__WORK REQUEST__
Nothing is to be altered. Print each record in full.

══════
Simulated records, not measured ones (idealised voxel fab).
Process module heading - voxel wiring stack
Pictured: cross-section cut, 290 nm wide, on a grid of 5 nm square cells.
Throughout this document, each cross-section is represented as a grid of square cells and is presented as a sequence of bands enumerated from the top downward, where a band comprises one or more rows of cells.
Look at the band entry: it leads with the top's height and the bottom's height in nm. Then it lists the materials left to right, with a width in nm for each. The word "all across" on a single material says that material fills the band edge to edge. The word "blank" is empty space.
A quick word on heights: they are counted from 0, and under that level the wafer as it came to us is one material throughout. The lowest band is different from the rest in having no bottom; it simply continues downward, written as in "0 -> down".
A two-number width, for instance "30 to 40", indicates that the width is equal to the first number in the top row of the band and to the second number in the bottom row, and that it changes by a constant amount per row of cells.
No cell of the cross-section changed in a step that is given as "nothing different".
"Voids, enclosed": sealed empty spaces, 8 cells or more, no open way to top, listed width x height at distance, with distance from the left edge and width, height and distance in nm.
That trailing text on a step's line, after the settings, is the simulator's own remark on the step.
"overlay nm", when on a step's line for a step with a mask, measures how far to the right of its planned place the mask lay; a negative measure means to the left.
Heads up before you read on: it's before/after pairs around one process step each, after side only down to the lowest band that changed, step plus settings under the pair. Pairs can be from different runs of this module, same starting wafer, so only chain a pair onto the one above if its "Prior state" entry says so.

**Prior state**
══════

__YOUR SOLUTION__
Simulated records, not measured ones (idealised voxel fab).
Process module heading - voxel wiring stack
Pictured: cross-section cut, 290 nm wide, on a grid of 5 nm square cells.
Throughout this document, each cross-section is represented as a grid of square cells and is presented as a sequence of bands enumerated from the top downward, where a band comprises one or more rows of cells.
Look at the band entry: it leads with the top's height and the bottom's height in nm. Then it lists the materials left to right, with a width in nm for each. The word "all across" on a single material says that material fills the band edge to edge. The word "blank" is empty space.
A quick word on heights: they are counted from 0, and under that level the wafer as it came to us is one material throughout. The lowest band is different from the rest in having no bottom; it simply continues downward, written as in "0 -> down".
A two-number width, for instance "30 to 40", indicates that the width is equal to the first number in the top row of the band and to the second number in the bottom row, and that it changes by a constant amount per row of cells.
No cell of the cross-section changed in a step that is given as "nothing different".
"Voids, enclosed": sealed empty spaces, 8 cells or more, no open way to top, listed width x height at distance, with distance from the left edge and width, height and distance in nm.
That trailing text on a step's line, after the settings, is the simulator's own remark on the step.
"overlay nm", when on a step's line for a step with a mask, measures how far to the right of its planned place the mask lay; a negative measure means to the left.
Heads up before you read on: it's before/after pairs around one process step each, after side only down to the lowest band that changed, step plus settings under the pair. Pairs can be from different runs of this module, same starting wafer, so only chain a pair onto the one above if its "Prior state" entry says so.

**Prior state**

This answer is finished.